> [Task item]: Below are the records; copy exactly the stretch from the line containing "[as written]: Cu gains 1200" through the line containing "The mend stands after step 5.", both ends included, and nothing else.

> [Dataset entries]:
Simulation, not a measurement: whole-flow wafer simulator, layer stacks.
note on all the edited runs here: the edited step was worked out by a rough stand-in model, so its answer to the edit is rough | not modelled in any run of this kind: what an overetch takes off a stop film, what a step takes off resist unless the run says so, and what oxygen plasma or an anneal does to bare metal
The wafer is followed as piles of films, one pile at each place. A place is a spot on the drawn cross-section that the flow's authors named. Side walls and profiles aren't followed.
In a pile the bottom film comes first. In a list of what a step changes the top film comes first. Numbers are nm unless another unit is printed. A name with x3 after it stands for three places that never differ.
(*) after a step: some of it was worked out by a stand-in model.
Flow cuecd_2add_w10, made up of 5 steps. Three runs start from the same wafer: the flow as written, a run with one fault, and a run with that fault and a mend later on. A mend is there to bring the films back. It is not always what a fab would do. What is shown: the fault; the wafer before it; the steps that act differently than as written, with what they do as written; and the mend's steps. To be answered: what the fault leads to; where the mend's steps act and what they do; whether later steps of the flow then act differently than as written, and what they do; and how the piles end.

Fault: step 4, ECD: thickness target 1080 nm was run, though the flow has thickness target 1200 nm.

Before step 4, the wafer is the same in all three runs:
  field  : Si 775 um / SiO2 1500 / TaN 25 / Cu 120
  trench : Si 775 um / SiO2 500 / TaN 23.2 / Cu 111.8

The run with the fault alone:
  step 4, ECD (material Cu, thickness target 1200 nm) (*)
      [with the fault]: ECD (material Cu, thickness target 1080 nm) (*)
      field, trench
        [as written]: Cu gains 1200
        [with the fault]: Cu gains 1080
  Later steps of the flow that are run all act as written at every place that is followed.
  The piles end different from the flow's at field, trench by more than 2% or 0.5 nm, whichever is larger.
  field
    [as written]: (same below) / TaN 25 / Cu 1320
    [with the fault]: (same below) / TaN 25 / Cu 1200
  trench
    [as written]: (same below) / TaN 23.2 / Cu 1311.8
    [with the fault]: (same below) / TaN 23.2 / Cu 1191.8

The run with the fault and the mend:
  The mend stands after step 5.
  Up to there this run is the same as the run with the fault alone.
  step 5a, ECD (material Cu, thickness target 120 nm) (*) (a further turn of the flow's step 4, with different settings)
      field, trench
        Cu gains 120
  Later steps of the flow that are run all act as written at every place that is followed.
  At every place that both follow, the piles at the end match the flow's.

> [Your solution]:
        [as written]: Cu gains 1200
        [with the fault]: Cu gains 1080
  Later steps of the flow that are run all act as written at every place that is followed.
  The piles end different from the flow's at field, trench by more than 2% or 0.5 nm, whichever is larger.
  field
    [as written]: (same below) / TaN 25 / Cu 1320
    [with the fault]: (same below) / TaN 25 / Cu 1200
  trench
    [as written]: (same below) / TaN 23.2 / Cu 1311.8
    [with the fault]: (same below) / TaN 23.2 / Cu 1191.8

The run with the fault and the mend:
  The mend stands after step 5.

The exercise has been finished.